Only one stretch of the data below is wanted: the lines from the one with "(*) after a" through the one with "47 PLASMA DESCUM: chemistry", repeated exactly.

--

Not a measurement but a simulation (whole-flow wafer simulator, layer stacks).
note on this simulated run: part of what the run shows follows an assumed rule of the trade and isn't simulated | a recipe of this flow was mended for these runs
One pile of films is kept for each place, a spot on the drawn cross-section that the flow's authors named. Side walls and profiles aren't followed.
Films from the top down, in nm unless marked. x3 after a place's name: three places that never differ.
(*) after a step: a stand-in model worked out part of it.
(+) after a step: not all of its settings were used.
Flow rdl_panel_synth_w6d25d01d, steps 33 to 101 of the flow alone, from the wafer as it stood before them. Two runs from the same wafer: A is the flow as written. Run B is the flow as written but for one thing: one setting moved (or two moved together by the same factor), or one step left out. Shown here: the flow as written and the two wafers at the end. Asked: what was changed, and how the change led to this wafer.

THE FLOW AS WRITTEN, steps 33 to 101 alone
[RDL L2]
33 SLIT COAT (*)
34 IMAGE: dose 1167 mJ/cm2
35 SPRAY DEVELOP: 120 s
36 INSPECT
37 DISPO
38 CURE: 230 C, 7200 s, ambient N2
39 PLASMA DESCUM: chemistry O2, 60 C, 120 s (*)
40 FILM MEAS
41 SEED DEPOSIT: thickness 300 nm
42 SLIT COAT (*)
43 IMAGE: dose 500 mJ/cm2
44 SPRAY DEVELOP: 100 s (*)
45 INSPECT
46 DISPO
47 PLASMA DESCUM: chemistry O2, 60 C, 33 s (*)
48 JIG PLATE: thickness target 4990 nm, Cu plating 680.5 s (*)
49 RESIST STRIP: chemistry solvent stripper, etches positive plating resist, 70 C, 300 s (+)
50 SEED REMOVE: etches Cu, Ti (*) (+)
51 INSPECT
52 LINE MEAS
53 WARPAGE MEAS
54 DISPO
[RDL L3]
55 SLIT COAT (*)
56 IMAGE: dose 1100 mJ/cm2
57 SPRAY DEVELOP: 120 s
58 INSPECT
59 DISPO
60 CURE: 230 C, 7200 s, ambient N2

--

* EXPECTED ANSWER *
(*) after a step: a stand-in model worked out part of it.
(+) after a step: not all of its settings were used.
Flow rdl_panel_synth_w6d25d01d, steps 33 to 101 of the flow alone, from the wafer as it stood before them. Two runs from the same wafer: A is the flow as written. Run B is the flow as written but for one thing: one setting moved (or two moved together by the same factor), or one step left out. Shown here: the flow as written and the two wafers at the end. Asked: what was changed, and how the change led to this wafer.

THE FLOW AS WRITTEN, steps 33 to 101 alone
[RDL L2]
33 SLIT COAT (*)
34 IMAGE: dose 1167 mJ/cm2
35 SPRAY DEVELOP: 120 s
36 INSPECT
37 DISPO
38 CURE: 230 C, 7200 s, ambient N2
39 PLASMA DESCUM: chemistry O2, 60 C, 120 s (*)
40 FILM MEAS
41 SEED DEPOSIT: thickness 300 nm
42 SLIT COAT (*)
43 IMAGE: dose 500 mJ/cm2
44 SPRAY DEVELOP: 100 s (*)
45 INSPECT
46 DISPO
47 PLASMA DESCUM: chemistry O2, 60 C, 33 s (*)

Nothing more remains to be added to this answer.